- [Material provided]
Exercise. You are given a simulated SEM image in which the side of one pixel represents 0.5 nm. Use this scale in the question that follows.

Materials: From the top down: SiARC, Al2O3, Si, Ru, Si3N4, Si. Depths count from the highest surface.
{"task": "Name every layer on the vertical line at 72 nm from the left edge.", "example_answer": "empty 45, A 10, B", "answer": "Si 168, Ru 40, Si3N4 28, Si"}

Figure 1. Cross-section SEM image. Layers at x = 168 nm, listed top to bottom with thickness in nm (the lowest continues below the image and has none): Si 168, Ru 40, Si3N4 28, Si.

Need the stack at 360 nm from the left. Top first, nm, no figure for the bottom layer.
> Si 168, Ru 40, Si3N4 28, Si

- [Work instruction] Every line of the material above should be repeated exactly.

- [Your response]
Exercise. You are given a simulated SEM image in which the side of one pixel represents 0.5 nm. Use this scale in the question that follows.

Materials: From the top down: SiARC, Al2O3, Si, Ru, Si3N4, Si. Depths count from the highest surface.
{"task": "Name every layer on the vertical line at 72 nm from the left edge.", "example_answer": "empty 45, A 10, B", "answer": "Si 168, Ru 40, Si3N4 28, Si"}

Figure 1. Cross-section SEM image. Layers at x = 168 nm, listed top to bottom with thickness in nm (the lowest continues below the image and has none): Si 168, Ru 40, Si3N4 28, Si.

Need the stack at 360 nm from the left. Top first, nm, no figure for the bottom layer.
> Si 168, Ru 40, Si3N4 28, Si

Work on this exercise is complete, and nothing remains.